## Work order
Each line from the start of the data below through the one containing "Each chamber's own" must be reproduced exactly.

## Source information
===

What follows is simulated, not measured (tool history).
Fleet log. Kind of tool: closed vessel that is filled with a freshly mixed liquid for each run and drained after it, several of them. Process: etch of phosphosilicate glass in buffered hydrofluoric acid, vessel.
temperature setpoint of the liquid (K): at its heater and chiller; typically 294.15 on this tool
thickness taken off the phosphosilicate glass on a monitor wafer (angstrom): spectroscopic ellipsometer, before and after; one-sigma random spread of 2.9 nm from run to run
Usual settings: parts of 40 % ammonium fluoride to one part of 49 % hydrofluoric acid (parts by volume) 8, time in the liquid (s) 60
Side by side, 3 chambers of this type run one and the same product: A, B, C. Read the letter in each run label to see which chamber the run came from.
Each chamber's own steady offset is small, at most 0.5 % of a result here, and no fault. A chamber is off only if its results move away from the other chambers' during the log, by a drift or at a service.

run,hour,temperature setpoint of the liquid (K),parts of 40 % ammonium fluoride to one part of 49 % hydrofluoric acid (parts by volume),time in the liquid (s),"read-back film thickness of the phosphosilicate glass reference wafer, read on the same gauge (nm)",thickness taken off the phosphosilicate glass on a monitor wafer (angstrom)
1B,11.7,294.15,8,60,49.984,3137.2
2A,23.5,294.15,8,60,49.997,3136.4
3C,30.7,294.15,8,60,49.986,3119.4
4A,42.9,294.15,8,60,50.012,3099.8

===

## Exercise output
What follows is simulated, not measured (tool history).
Fleet log. Kind of tool: closed vessel that is filled with a freshly mixed liquid for each run and drained after it, several of them. Process: etch of phosphosilicate glass in buffered hydrofluoric acid, vessel.
temperature setpoint of the liquid (K): at its heater and chiller; typically 294.15 on this tool
thickness taken off the phosphosilicate glass on a monitor wafer (angstrom): spectroscopic ellipsometer, before and after; one-sigma random spread of 2.9 nm from run to run
Usual settings: parts of 40 % ammonium fluoride to one part of 49 % hydrofluoric acid (parts by volume) 8, time in the liquid (s) 60
Side by side, 3 chambers of this type run one and the same product: A, B, C. Read the letter in each run label to see which chamber the run came from.
Each chamber's own steady offset is small, at most 0.5 % of a result here, and no fault. A chamber is off only if its results move away from the other chambers' during the log, by a drift or at a service.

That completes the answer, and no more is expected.